REQUIRED ACTION: Your answer should be only the lines below from the one with "1,0.0,25.0,250,180,0,1795.7,1528.7,178.7,40.005,26.83" to the one with "8,83.1,25.0,250,180,55,1878.8,1611.8,261.8,39.999,26.41", repeated exactly, ends included.

DATA:
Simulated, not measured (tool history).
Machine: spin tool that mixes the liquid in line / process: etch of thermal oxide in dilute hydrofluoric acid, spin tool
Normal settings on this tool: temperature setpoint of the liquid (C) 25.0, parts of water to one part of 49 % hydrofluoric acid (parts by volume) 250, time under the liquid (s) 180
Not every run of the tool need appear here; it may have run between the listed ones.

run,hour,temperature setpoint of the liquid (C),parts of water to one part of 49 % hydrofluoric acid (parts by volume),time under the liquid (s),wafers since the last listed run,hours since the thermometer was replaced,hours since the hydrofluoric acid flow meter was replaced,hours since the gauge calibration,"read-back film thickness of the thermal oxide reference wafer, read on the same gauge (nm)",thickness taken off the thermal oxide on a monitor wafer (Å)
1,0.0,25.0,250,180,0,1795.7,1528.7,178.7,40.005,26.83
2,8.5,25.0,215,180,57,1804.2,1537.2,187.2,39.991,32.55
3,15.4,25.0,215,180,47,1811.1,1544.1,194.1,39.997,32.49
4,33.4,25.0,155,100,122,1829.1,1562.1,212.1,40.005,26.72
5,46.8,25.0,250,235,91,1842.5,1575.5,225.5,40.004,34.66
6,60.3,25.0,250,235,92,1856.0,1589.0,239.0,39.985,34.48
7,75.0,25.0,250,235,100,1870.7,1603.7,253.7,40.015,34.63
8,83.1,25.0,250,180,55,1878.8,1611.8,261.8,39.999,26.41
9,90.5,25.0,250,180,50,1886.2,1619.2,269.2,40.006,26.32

WRITTEN SOLUTION:
1,0.0,25.0,250,180,0,1795.7,1528.7,178.7,40.005,26.83
2,8.5,25.0,215,180,57,1804.2,1537.2,187.2,39.991,32.55
3,15.4,25.0,215,180,47,1811.1,1544.1,194.1,39.997,32.49
4,33.4,25.0,155,100,122,1829.1,1562.1,212.1,40.005,26.72
5,46.8,25.0,250,235,91,1842.5,1575.5,225.5,40.004,34.66
6,60.3,25.0,250,235,92,1856.0,1589.0,239.0,39.985,34.48
7,75.0,25.0,250,235,100,1870.7,1603.7,253.7,40.015,34.63
8,83.1,25.0,250,180,55,1878.8,1611.8,261.8,39.999,26.41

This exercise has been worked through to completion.